__Data extract__.
▬▬▬▬▬▬▬▬▬▬
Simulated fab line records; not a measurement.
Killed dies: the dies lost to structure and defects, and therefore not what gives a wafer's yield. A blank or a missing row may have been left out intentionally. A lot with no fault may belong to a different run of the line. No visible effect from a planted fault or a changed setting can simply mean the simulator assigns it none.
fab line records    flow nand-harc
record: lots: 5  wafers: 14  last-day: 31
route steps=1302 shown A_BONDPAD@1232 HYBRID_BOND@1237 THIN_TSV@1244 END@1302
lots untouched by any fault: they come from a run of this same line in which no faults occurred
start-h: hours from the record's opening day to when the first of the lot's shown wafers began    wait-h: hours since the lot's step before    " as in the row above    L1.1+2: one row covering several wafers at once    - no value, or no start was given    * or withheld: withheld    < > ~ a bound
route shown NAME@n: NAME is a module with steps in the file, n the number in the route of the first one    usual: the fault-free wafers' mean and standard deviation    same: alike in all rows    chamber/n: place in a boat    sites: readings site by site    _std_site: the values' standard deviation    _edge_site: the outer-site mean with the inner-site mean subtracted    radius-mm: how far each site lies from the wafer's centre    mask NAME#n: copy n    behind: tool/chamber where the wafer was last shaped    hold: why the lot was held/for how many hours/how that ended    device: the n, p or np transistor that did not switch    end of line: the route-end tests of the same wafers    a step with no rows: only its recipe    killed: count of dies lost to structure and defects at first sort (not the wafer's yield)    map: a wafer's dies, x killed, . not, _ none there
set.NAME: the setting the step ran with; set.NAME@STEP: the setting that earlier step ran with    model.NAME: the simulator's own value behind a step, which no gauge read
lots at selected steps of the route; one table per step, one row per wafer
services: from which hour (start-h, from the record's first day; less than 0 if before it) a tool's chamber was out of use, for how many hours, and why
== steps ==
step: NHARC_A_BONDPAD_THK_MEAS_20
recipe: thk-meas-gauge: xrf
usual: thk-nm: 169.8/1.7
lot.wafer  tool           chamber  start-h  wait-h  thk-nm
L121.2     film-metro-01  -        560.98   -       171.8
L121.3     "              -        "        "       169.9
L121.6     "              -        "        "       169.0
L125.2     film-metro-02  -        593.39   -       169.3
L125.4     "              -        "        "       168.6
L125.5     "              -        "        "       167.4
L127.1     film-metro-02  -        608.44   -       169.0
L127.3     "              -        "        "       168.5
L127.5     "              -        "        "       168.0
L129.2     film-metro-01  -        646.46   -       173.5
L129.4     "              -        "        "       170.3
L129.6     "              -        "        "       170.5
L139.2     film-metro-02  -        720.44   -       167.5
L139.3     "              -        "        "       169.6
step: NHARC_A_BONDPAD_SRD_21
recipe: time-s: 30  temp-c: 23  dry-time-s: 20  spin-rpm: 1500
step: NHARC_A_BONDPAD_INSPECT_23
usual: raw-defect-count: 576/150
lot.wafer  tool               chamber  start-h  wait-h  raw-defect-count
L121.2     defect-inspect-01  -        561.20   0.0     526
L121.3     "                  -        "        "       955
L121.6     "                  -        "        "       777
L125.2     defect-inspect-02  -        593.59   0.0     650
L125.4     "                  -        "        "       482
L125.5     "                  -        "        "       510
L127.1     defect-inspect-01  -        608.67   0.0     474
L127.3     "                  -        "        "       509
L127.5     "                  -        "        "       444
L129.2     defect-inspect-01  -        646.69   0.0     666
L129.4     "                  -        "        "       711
▬▬▬▬▬▬▬▬▬▬

__Assigned task__. In the entries above, restate word for word the lines between the one holding "route steps=1302 shown" and the one holding "set.NAME: the setting", inclusive, and nothing besides.

__Exercise solution__.
route steps=1302 shown A_BONDPAD@1232 HYBRID_BOND@1237 THIN_TSV@1244 END@1302
lots untouched by any fault: they come from a run of this same line in which no faults occurred
start-h: hours from the record's opening day to when the first of the lot's shown wafers began    wait-h: hours since the lot's step before    " as in the row above    L1.1+2: one row covering several wafers at once    - no value, or no start was given    * or withheld: withheld    < > ~ a bound
route shown NAME@n: NAME is a module with steps in the file, n the number in the route of the first one    usual: the fault-free wafers' mean and standard deviation    same: alike in all rows    chamber/n: place in a boat    sites: readings site by site    _std_site: the values' standard deviation    _edge_site: the outer-site mean with the inner-site mean subtracted    radius-mm: how far each site lies from the wafer's centre    mask NAME#n: copy n    behind: tool/chamber where the wafer was last shaped    hold: why the lot was held/for how many hours/how that ended    device: the n, p or np transistor that did not switch    end of line: the route-end tests of the same wafers    a step with no rows: only its recipe    killed: count of dies lost to structure and defects at first sort (not the wafer's yield)    map: a wafer's dies, x killed, . not, _ none there
set.NAME: the setting the step ran with; set.NAME@STEP: the setting that earlier step ran with    model.NAME: the simulator's own value behind a step, which no gauge read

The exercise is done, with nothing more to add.